------

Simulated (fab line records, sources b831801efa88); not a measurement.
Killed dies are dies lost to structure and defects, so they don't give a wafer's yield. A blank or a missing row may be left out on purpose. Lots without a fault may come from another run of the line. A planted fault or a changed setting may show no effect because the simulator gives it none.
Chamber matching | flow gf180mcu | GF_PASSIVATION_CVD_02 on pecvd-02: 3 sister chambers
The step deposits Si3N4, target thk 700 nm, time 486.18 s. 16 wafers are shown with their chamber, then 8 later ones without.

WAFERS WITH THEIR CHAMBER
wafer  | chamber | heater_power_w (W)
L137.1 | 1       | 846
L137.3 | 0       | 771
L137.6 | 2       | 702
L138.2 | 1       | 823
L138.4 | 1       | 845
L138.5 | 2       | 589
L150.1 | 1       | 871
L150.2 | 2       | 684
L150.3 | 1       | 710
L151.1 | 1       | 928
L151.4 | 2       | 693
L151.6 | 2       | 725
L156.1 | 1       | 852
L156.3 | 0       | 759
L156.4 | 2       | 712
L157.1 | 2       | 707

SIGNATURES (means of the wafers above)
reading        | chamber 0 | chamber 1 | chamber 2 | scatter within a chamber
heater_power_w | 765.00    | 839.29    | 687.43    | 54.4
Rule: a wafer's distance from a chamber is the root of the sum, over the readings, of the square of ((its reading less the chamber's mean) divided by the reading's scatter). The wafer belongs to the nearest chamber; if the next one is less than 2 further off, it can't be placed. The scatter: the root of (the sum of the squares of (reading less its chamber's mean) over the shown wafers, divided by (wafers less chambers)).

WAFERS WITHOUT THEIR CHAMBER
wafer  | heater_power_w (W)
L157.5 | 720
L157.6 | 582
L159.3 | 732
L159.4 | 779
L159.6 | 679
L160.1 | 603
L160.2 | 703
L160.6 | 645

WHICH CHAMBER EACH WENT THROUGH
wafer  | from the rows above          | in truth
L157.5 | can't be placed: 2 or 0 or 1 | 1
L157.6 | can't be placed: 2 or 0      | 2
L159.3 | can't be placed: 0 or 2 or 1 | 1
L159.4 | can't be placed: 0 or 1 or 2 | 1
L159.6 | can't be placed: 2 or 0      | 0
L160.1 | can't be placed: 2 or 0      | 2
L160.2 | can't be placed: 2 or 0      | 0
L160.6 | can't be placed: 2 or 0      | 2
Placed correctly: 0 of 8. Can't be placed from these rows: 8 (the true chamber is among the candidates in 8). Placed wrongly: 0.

------

■ ACTION ITEM:
From the top of the material above, print every line exactly, ending with the line that holds "Killed dies are".

■ WORKED SOLUTION:
Simulated (fab line records, sources b831801efa88); not a measurement.
Killed dies are dies lost to structure and defects, so they don't give a wafer's yield. A blank or a missing row may be left out on purpose. Lots without a fault may come from another run of the line. A planted fault or a changed setting may show no effect because the simulator gives it none.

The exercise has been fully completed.